INPUT DATA >>
■ ■ ■ ■ ■ ■ ■
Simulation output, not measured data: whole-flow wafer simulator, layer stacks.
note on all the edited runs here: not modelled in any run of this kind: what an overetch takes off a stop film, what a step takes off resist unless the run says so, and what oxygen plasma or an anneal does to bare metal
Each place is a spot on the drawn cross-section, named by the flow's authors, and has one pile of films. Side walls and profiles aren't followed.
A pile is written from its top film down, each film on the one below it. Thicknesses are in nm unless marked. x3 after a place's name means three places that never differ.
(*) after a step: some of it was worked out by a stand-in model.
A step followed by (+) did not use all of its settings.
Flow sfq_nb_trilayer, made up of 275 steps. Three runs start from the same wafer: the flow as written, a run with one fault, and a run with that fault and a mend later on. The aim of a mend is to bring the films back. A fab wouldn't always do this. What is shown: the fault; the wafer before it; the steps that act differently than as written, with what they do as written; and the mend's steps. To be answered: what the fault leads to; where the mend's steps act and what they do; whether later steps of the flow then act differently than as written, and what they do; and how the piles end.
■ ■ ■ ■ ■ ■ ■

ACTION ITEM >> All of the records are to be reproduced exactly as they were given.

WORKED SOLUTION >>
Simulation output, not measured data: whole-flow wafer simulator, layer stacks.
note on all the edited runs here: not modelled in any run of this kind: what an overetch takes off a stop film, what a step takes off resist unless the run says so, and what oxygen plasma or an anneal does to bare metal
Each place is a spot on the drawn cross-section, named by the flow's authors, and has one pile of films. Side walls and profiles aren't followed.
A pile is written from its top film down, each film on the one below it. Thicknesses are in nm unless marked. x3 after a place's name means three places that never differ.
(*) after a step: some of it was worked out by a stand-in model.
A step followed by (+) did not use all of its settings.
Flow sfq_nb_trilayer, made up of 275 steps. Three runs start from the same wafer: the flow as written, a run with one fault, and a run with that fault and a mend later on. The aim of a mend is to bring the films back. A fab wouldn't always do this. What is shown: the fault; the wafer before it; the steps that act differently than as written, with what they do as written; and the mend's steps. To be answered: what the fault leads to; where the mend's steps act and what they do; whether later steps of the flow then act differently than as written, and what they do; and how the piles end.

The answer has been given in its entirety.